### [Assignment]
Please set down the entries below once more, exactly.

----- Material shown -----

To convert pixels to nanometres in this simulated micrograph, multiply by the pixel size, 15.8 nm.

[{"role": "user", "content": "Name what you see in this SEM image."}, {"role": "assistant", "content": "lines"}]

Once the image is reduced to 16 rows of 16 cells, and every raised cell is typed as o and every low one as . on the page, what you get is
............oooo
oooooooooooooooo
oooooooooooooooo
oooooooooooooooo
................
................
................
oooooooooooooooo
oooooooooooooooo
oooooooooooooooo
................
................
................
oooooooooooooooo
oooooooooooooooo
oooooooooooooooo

-----

### [Exercise result]
To convert pixels to nanometres in this simulated micrograph, multiply by the pixel size, 15.8 nm.

[{"role": "user", "content": "Name what you see in this SEM image."}, {"role": "assistant", "content": "lines"}]

Once the image is reduced to 16 rows of 16 cells, and every raised cell is typed as o and every low one as . on the page, what you get is
............oooo
oooooooooooooooo
oooooooooooooooo
oooooooooooooooo
................
................
................
oooooooooooooooo
oooooooooooooooo
oooooooooooooooo
................
................
................
oooooooooooooooo
oooooooooooooooo
oooooooooooooooo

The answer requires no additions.